------------------------

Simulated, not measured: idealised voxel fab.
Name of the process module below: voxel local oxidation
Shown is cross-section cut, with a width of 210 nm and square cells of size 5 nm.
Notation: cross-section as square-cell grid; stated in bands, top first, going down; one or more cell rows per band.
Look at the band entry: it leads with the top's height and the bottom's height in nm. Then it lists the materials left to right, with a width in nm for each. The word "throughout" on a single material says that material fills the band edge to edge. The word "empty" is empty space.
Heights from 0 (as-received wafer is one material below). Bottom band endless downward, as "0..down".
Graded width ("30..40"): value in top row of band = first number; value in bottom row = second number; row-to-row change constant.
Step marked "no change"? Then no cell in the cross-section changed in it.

------------------------

- [BRIEF] Every record, start to finish: reproduce it word for word.

- [TASK RESULT]
Simulated, not measured: idealised voxel fab.
Name of the process module below: voxel local oxidation
Shown is cross-section cut, with a width of 210 nm and square cells of size 5 nm.
Notation: cross-section as square-cell grid; stated in bands, top first, going down; one or more cell rows per band.
Look at the band entry: it leads with the top's height and the bottom's height in nm. Then it lists the materials left to right, with a width in nm for each. The word "throughout" on a single material says that material fills the band edge to edge. The word "empty" is empty space.
Heights from 0 (as-received wafer is one material below). Bottom band endless downward, as "0..down".
Graded width ("30..40"): value in top row of band = first number; value in bottom row = second number; row-to-row change constant.
Step marked "no change"? Then no cell in the cross-section changed in it.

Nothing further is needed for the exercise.